Supplied entries:
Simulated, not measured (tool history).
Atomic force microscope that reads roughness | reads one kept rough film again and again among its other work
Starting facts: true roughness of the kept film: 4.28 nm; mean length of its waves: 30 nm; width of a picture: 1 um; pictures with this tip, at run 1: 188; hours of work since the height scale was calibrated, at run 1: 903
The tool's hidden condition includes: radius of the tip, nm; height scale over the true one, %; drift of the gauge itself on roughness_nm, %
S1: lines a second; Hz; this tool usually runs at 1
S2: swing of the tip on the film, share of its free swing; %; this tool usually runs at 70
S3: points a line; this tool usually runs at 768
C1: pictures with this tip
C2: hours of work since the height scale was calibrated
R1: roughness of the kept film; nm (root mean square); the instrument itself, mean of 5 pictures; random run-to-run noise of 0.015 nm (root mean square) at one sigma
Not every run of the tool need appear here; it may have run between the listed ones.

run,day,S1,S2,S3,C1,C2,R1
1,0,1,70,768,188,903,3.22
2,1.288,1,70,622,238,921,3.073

Work task: A verbatim copy of all the entries above is requested.

Your response:
Simulated, not measured (tool history).
Atomic force microscope that reads roughness | reads one kept rough film again and again among its other work
Starting facts: true roughness of the kept film: 4.28 nm; mean length of its waves: 30 nm; width of a picture: 1 um; pictures with this tip, at run 1: 188; hours of work since the height scale was calibrated, at run 1: 903
The tool's hidden condition includes: radius of the tip, nm; height scale over the true one, %; drift of the gauge itself on roughness_nm, %
S1: lines a second; Hz; this tool usually runs at 1
S2: swing of the tip on the film, share of its free swing; %; this tool usually runs at 70
S3: points a line; this tool usually runs at 768
C1: pictures with this tip
C2: hours of work since the height scale was calibrated
R1: roughness of the kept film; nm (root mean square); the instrument itself, mean of 5 pictures; random run-to-run noise of 0.015 nm (root mean square) at one sigma
Not every run of the tool need appear here; it may have run between the listed ones.

run,day,S1,S2,S3,C1,C2,R1
1,0,1,70,768,188,903,3.22
2,1.288,1,70,622,238,921,3.073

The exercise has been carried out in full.